[PROVIDED INFORMATION]
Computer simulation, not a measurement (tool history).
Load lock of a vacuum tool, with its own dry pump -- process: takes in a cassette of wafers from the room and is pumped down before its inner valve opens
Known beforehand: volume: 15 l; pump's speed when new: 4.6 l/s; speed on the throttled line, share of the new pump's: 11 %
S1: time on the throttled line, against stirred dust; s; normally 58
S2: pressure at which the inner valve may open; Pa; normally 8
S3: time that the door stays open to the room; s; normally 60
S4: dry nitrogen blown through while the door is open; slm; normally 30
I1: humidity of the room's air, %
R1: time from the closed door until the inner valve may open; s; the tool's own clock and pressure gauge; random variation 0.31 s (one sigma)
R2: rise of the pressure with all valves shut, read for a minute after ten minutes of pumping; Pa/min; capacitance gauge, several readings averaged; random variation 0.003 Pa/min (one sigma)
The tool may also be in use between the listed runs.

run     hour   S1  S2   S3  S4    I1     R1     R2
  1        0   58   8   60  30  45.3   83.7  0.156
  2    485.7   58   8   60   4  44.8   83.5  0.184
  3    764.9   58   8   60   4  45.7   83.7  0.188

[ASSIGNED TASK] Set down the entries verbatim, leaving none out.

[EXERCISE OUTPUT]
Computer simulation, not a measurement (tool history).
Load lock of a vacuum tool, with its own dry pump -- process: takes in a cassette of wafers from the room and is pumped down before its inner valve opens
Known beforehand: volume: 15 l; pump's speed when new: 4.6 l/s; speed on the throttled line, share of the new pump's: 11 %
S1: time on the throttled line, against stirred dust; s; normally 58
S2: pressure at which the inner valve may open; Pa; normally 8
S3: time that the door stays open to the room; s; normally 60
S4: dry nitrogen blown through while the door is open; slm; normally 30
I1: humidity of the room's air, %
R1: time from the closed door until the inner valve may open; s; the tool's own clock and pressure gauge; random variation 0.31 s (one sigma)
R2: rise of the pressure with all valves shut, read for a minute after ten minutes of pumping; Pa/min; capacitance gauge, several readings averaged; random variation 0.003 Pa/min (one sigma)
The tool may also be in use between the listed runs.

run     hour   S1  S2   S3  S4    I1     R1     R2
  1        0   58   8   60  30  45.3   83.7  0.156
  2    485.7   58   8   60   4  44.8   83.5  0.184
  3    764.9   58   8   60   4  45.7   83.7  0.188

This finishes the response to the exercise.